________________
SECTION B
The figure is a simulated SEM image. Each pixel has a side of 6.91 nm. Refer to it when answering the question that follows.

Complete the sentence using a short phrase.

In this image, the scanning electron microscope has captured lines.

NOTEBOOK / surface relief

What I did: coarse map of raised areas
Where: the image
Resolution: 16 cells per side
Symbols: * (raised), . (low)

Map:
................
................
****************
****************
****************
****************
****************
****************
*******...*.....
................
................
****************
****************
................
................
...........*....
________________

> **Work order**: Line by line, copy the data above.

> **Your response**:
SECTION B
The figure is a simulated SEM image. Each pixel has a side of 6.91 nm. Refer to it when answering the question that follows.

Complete the sentence using a short phrase.

In this image, the scanning electron microscope has captured lines.

NOTEBOOK / surface relief

What I did: coarse map of raised areas
Where: the image
Resolution: 16 cells per side
Symbols: * (raised), . (low)

Map:
................
................
****************
****************
****************
****************
****************
****************
*******...*.....
................
................
****************
****************
................
................
...........*....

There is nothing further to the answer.